▸ EXTRACTED MATERIAL
▬▬▬

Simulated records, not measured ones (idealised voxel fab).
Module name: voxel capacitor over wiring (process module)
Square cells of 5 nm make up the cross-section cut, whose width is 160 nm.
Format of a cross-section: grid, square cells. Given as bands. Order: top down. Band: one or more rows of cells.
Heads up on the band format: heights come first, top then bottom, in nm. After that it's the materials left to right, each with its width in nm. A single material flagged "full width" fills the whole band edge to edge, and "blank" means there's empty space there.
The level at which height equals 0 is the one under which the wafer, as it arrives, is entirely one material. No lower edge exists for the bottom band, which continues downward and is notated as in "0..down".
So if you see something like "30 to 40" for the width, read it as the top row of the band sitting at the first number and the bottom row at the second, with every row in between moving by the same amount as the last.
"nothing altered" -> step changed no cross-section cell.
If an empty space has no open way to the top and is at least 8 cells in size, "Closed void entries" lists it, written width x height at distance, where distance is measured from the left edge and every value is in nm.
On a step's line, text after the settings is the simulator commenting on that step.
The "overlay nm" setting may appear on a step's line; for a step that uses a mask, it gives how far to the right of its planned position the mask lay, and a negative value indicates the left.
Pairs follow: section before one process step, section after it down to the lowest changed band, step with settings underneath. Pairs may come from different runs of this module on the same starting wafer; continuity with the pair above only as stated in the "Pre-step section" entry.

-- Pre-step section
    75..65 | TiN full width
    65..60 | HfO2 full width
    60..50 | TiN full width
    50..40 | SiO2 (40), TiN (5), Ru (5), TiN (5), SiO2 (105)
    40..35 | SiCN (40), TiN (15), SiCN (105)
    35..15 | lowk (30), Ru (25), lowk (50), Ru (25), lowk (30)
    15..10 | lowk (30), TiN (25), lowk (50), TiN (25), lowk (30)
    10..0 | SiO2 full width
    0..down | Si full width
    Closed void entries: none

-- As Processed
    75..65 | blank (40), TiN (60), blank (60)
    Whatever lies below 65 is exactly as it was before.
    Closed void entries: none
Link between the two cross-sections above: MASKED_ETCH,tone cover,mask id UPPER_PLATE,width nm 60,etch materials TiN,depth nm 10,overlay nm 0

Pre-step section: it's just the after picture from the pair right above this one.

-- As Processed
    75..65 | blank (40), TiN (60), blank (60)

▬▬▬

Of the entries above, repeat exactly the lines between the line with "Pairs follow: section" and the line with "60..50 | TiN full width", inclusive, and no others.

Pairs follow: section before one process step, section after it down to the lowest changed band, step with settings underneath. Pairs may come from different runs of this module on the same starting wafer; continuity with the pair above only as stated in the "Pre-step section" entry.

-- Pre-step section
    75..65 | TiN full width
    65..60 | HfO2 full width
    60..50 | TiN full width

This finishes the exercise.